◇ ◇ ◇ ◇ ◇ ◇ ◇
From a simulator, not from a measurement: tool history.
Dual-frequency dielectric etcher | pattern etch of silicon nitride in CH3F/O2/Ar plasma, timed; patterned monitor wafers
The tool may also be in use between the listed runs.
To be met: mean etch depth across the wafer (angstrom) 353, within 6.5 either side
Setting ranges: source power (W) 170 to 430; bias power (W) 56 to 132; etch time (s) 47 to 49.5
◇ ◇ ◇ ◇ ◇ ◇ ◇

● **Requirement**: Each line of the data above must be restated word for word.

● **Solution**:
From a simulator, not from a measurement: tool history.
Dual-frequency dielectric etcher | pattern etch of silicon nitride in CH3F/O2/Ar plasma, timed; patterned monitor wafers
The tool may also be in use between the listed runs.
To be met: mean etch depth across the wafer (angstrom) 353, within 6.5 either side
Setting ranges: source power (W) 170 to 430; bias power (W) 56 to 132; etch time (s) 47 to 49.5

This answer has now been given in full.